WORK REQUEST: Return all records exactly. Nothing may be added.

EXTRACTED ENTRIES:
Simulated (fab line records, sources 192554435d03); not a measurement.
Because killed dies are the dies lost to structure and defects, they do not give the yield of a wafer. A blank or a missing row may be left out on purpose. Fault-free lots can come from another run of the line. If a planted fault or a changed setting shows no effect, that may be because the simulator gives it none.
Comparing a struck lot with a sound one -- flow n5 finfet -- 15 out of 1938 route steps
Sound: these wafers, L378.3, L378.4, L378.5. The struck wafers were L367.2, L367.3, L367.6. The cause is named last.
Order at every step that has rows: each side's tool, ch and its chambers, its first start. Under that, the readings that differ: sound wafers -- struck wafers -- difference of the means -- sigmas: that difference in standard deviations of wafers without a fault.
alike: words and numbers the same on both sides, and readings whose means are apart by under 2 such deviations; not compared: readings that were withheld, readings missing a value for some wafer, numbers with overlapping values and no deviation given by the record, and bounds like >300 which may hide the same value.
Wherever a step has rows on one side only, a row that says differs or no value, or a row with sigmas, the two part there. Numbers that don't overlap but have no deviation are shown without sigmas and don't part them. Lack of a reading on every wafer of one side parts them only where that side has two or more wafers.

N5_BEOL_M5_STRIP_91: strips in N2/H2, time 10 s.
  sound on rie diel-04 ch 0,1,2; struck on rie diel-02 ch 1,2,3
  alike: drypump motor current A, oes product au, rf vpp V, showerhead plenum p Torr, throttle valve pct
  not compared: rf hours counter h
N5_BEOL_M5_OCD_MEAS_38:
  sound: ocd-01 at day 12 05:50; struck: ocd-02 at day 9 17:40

WRITTEN ANSWER:
Simulated (fab line records, sources 192554435d03); not a measurement.
Because killed dies are the dies lost to structure and defects, they do not give the yield of a wafer. A blank or a missing row may be left out on purpose. Fault-free lots can come from another run of the line. If a planted fault or a changed setting shows no effect, that may be because the simulator gives it none.
Comparing a struck lot with a sound one -- flow n5 finfet -- 15 out of 1938 route steps
Sound: these wafers, L378.3, L378.4, L378.5. The struck wafers were L367.2, L367.3, L367.6. The cause is named last.
Order at every step that has rows: each side's tool, ch and its chambers, its first start. Under that, the readings that differ: sound wafers -- struck wafers -- difference of the means -- sigmas: that difference in standard deviations of wafers without a fault.
alike: words and numbers the same on both sides, and readings whose means are apart by under 2 such deviations; not compared: readings that were withheld, readings missing a value for some wafer, numbers with overlapping values and no deviation given by the record, and bounds like >300 which may hide the same value.
Wherever a step has rows on one side only, a row that says differs or no value, or a row with sigmas, the two part there. Numbers that don't overlap but have no deviation are shown without sigmas and don't part them. Lack of a reading on every wafer of one side parts them only where that side has two or more wafers.

N5_BEOL_M5_STRIP_91: strips in N2/H2, time 10 s.
  sound on rie diel-04 ch 0,1,2; struck on rie diel-02 ch 1,2,3
  alike: drypump motor current A, oes product au, rf vpp V, showerhead plenum p Torr, throttle valve pct
  not compared: rf hours counter h
N5_BEOL_M5_OCD_MEAS_38:
  sound: ocd-01 at day 12 05:50; struck: ocd-02 at day 9 17:40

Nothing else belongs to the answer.